■ **Requirement**
All that is wanted is a word-for-word copy of the data from its first line to the line containing "- Use exactly 32 lines of 32 characters.", both included.

■ **Entries shown**
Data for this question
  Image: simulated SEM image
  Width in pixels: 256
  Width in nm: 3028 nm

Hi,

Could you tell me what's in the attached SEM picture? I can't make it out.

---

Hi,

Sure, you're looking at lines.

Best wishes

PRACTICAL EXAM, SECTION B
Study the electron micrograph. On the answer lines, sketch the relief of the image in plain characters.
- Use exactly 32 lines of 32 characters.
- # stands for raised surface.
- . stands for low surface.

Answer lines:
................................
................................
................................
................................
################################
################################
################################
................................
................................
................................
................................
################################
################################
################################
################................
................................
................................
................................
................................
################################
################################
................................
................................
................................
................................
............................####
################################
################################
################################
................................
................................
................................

■ **Your solution**
Data for this question
  Image: simulated SEM image
  Width in pixels: 256
  Width in nm: 3028 nm

Hi,

Could you tell me what's in the attached SEM picture? I can't make it out.

---

Hi,

Sure, you're looking at lines.

Best wishes

PRACTICAL EXAM, SECTION B
Study the electron micrograph. On the answer lines, sketch the relief of the image in plain characters.
- Use exactly 32 lines of 32 characters.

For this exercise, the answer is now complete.